*** Opening of DATA TO EXAMINE ***

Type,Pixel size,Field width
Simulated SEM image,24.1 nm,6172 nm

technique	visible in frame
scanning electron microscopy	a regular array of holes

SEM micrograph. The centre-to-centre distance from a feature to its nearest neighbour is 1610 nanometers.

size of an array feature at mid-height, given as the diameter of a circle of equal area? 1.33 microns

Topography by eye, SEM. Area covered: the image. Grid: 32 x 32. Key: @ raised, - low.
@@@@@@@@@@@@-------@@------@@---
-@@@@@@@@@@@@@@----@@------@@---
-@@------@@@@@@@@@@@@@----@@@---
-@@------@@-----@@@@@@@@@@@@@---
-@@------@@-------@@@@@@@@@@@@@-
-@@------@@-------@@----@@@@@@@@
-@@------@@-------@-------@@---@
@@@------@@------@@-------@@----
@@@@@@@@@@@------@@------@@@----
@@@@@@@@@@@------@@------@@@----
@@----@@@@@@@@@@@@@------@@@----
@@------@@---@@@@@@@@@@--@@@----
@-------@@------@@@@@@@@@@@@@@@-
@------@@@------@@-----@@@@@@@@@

*** Close of DATA TO EXAMINE ***

--- ACTIVITY ---
Everything in the listing should be written out again exactly.

--- RESPONSE AREA ---
Type,Pixel size,Field width
Simulated SEM image,24.1 nm,6172 nm

technique	visible in frame
scanning electron microscopy	a regular array of holes

SEM micrograph. The centre-to-centre distance from a feature to its nearest neighbour is 1610 nanometers.

size of an array feature at mid-height, given as the diameter of a circle of equal area? 1.33 microns

Topography by eye, SEM. Area covered: the image. Grid: 32 x 32. Key: @ raised, - low.
@@@@@@@@@@@@-------@@------@@---
-@@@@@@@@@@@@@@----@@------@@---
-@@------@@@@@@@@@@@@@----@@@---
-@@------@@-----@@@@@@@@@@@@@---
-@@------@@-------@@@@@@@@@@@@@-
-@@------@@-------@@----@@@@@@@@
-@@------@@-------@-------@@---@
@@@------@@------@@-------@@----
@@@@@@@@@@@------@@------@@@----
@@@@@@@@@@@------@@------@@@----
@@----@@@@@@@@@@@@@------@@@----
@@------@@---@@@@@@@@@@--@@@----
@-------@@------@@@@@@@@@@@@@@@-
@------@@@------@@-----@@@@@@@@@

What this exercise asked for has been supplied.